┄┄┄┄┄┄┄┄┄┄┄┄┄┄┄┄┄┄┄┄

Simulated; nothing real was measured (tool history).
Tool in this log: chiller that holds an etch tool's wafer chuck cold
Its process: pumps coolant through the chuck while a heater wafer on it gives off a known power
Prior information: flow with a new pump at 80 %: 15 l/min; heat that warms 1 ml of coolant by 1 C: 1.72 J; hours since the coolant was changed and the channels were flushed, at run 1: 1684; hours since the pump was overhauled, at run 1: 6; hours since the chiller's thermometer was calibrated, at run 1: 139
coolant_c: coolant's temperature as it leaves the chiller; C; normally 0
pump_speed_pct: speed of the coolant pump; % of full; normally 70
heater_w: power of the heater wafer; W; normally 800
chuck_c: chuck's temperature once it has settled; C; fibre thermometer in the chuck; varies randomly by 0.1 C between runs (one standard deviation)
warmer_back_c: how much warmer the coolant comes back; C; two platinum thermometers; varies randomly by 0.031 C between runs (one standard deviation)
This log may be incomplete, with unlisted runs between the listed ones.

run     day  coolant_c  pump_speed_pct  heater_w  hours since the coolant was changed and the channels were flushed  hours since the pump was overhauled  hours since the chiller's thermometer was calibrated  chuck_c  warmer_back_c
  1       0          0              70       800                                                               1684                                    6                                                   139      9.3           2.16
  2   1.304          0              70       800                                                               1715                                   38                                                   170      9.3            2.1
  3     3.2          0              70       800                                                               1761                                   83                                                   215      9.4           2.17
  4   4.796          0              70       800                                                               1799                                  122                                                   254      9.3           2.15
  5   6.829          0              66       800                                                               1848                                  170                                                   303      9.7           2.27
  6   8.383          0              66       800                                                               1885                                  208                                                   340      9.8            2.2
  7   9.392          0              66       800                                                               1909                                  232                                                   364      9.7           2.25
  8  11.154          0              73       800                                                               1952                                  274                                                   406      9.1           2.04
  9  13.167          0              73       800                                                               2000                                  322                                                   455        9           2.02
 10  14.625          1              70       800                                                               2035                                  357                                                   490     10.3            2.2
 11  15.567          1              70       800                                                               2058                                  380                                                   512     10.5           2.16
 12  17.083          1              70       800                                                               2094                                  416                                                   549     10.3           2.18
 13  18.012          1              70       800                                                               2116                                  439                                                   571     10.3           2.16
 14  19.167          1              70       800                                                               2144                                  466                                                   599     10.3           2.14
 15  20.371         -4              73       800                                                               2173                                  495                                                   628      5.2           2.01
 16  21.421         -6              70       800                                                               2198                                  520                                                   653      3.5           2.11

┄┄┄┄┄┄┄┄┄┄┄┄┄┄┄┄┄┄┄┄

# Required action:
From the first line of the records through the line with "heater_w: power of", retype everything word for word, including both ends.

# Exercise result:
Simulated; nothing real was measured (tool history).
Tool in this log: chiller that holds an etch tool's wafer chuck cold
Its process: pumps coolant through the chuck while a heater wafer on it gives off a known power
Prior information: flow with a new pump at 80 %: 15 l/min; heat that warms 1 ml of coolant by 1 C: 1.72 J; hours since the coolant was changed and the channels were flushed, at run 1: 1684; hours since the pump was overhauled, at run 1: 6; hours since the chiller's thermometer was calibrated, at run 1: 139
coolant_c: coolant's temperature as it leaves the chiller; C; normally 0
pump_speed_pct: speed of the coolant pump; % of full; normally 70
heater_w: power of the heater wafer; W; normally 800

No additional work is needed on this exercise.